Transcribe the listing below in its entirety, exactly.

(DATA SECTION begins)

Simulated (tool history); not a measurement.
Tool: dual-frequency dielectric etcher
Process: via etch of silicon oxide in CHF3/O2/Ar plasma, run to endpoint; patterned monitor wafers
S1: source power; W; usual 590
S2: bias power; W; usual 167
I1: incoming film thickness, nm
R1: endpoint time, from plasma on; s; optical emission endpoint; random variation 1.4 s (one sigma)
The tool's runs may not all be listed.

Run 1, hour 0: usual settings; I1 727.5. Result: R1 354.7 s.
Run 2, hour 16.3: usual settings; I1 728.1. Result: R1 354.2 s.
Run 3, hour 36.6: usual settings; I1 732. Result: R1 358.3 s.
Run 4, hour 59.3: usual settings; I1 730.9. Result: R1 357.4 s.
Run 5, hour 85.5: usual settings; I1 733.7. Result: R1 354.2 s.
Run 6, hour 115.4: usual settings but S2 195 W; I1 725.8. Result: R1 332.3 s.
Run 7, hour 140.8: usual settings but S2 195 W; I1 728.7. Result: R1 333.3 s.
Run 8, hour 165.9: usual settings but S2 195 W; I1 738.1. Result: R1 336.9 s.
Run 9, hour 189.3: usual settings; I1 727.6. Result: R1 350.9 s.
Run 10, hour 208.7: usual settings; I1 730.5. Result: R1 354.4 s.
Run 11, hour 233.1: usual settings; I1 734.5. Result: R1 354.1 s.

(DATA SECTION ends)

▶ _EXERCISE RESPONSE_:
Simulated (tool history); not a measurement.
Tool: dual-frequency dielectric etcher
Process: via etch of silicon oxide in CHF3/O2/Ar plasma, run to endpoint; patterned monitor wafers
S1: source power; W; usual 590
S2: bias power; W; usual 167
I1: incoming film thickness, nm
R1: endpoint time, from plasma on; s; optical emission endpoint; random variation 1.4 s (one sigma)
The tool's runs may not all be listed.

Run 1, hour 0: usual settings; I1 727.5. Result: R1 354.7 s.
Run 2, hour 16.3: usual settings; I1 728.1. Result: R1 354.2 s.
Run 3, hour 36.6: usual settings; I1 732. Result: R1 358.3 s.
Run 4, hour 59.3: usual settings; I1 730.9. Result: R1 357.4 s.
Run 5, hour 85.5: usual settings; I1 733.7. Result: R1 354.2 s.
Run 6, hour 115.4: usual settings but S2 195 W; I1 725.8. Result: R1 332.3 s.
Run 7, hour 140.8: usual settings but S2 195 W; I1 728.7. Result: R1 333.3 s.
Run 8, hour 165.9: usual settings but S2 195 W; I1 738.1. Result: R1 336.9 s.
Run 9, hour 189.3: usual settings; I1 727.6. Result: R1 350.9 s.
Run 10, hour 208.7: usual settings; I1 730.5. Result: R1 354.4 s.
Run 11, hour 233.1: usual settings; I1 734.5. Result: R1 354.1 s.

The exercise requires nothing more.